++++ LISTED RECORDS ++++

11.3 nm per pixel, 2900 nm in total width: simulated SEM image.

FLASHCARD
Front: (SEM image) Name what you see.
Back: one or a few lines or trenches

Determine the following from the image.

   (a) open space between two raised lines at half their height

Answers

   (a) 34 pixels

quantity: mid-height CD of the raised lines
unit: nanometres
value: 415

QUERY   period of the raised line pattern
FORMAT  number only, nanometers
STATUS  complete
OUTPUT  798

++++

WORK TASK | The lines above, from the start of the records through the one containing "quantity: mid-height CD of the raised lines", are to be printed exactly, and nothing else is to be included.

WRITTEN ANSWER |
11.3 nm per pixel, 2900 nm in total width: simulated SEM image.

FLASHCARD
Front: (SEM image) Name what you see.
Back: one or a few lines or trenches

Determine the following from the image.

   (a) open space between two raised lines at half their height

Answers

   (a) 34 pixels

quantity: mid-height CD of the raised lines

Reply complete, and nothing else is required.